__WORK TASK__
Up to and including the line that contains "bias power generator calibrated", write out each line of the material from its first line, exactly.

__DATA SECTION__
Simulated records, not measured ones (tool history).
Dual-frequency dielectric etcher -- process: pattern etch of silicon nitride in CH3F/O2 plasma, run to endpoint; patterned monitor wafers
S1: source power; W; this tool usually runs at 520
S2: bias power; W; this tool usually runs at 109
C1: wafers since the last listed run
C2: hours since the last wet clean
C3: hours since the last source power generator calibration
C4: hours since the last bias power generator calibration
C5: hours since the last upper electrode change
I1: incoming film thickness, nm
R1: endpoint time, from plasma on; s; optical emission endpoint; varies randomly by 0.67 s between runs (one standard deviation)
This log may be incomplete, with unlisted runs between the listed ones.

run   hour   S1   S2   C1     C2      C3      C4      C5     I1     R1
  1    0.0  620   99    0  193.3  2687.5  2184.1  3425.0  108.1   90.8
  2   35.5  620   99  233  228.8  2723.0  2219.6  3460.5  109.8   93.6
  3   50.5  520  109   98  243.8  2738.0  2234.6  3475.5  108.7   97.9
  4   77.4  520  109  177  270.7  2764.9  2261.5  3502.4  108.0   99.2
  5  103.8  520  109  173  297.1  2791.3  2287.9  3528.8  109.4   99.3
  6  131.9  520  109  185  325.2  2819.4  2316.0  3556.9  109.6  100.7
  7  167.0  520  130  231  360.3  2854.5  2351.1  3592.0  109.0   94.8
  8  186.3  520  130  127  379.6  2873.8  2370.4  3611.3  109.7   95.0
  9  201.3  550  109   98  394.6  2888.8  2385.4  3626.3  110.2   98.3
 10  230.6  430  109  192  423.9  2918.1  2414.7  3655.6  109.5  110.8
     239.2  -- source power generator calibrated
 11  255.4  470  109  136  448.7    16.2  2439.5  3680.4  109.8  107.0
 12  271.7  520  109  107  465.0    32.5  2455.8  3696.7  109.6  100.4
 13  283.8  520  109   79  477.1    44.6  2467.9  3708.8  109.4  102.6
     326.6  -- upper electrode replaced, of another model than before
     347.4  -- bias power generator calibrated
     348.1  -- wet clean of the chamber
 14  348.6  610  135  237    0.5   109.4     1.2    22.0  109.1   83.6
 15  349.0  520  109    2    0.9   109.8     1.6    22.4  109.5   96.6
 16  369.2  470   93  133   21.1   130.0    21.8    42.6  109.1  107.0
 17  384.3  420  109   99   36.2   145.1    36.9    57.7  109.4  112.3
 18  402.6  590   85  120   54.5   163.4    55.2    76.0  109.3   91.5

__WRITTEN SOLUTION__
Simulated records, not measured ones (tool history).
Dual-frequency dielectric etcher -- process: pattern etch of silicon nitride in CH3F/O2 plasma, run to endpoint; patterned monitor wafers
S1: source power; W; this tool usually runs at 520
S2: bias power; W; this tool usually runs at 109
C1: wafers since the last listed run
C2: hours since the last wet clean
C3: hours since the last source power generator calibration
C4: hours since the last bias power generator calibration
C5: hours since the last upper electrode change
I1: incoming film thickness, nm
R1: endpoint time, from plasma on; s; optical emission endpoint; varies randomly by 0.67 s between runs (one standard deviation)
This log may be incomplete, with unlisted runs between the listed ones.

run   hour   S1   S2   C1     C2      C3      C4      C5     I1     R1
  1    0.0  620   99    0  193.3  2687.5  2184.1  3425.0  108.1   90.8
  2   35.5  620   99  233  228.8  2723.0  2219.6  3460.5  109.8   93.6
  3   50.5  520  109   98  243.8  2738.0  2234.6  3475.5  108.7   97.9
  4   77.4  520  109  177  270.7  2764.9  2261.5  3502.4  108.0   99.2
  5  103.8  520  109  173  297.1  2791.3  2287.9  3528.8  109.4   99.3
  6  131.9  520  109  185  325.2  2819.4  2316.0  3556.9  109.6  100.7
  7  167.0  520  130  231  360.3  2854.5  2351.1  3592.0  109.0   94.8
  8  186.3  520  130  127  379.6  2873.8  2370.4  3611.3  109.7   95.0
  9  201.3  550  109   98  394.6  2888.8  2385.4  3626.3  110.2   98.3
 10  230.6  430  109  192  423.9  2918.1  2414.7  3655.6  109.5  110.8
     239.2  -- source power generator calibrated
 11  255.4  470  109  136  448.7    16.2  2439.5  3680.4  109.8  107.0
 12  271.7  520  109  107  465.0    32.5  2455.8  3696.7  109.6  100.4
 13  283.8  520  109   79  477.1    44.6  2467.9  3708.8  109.4  102.6
     326.6  -- upper electrode replaced, of another model than before
     347.4  -- bias power generator calibrated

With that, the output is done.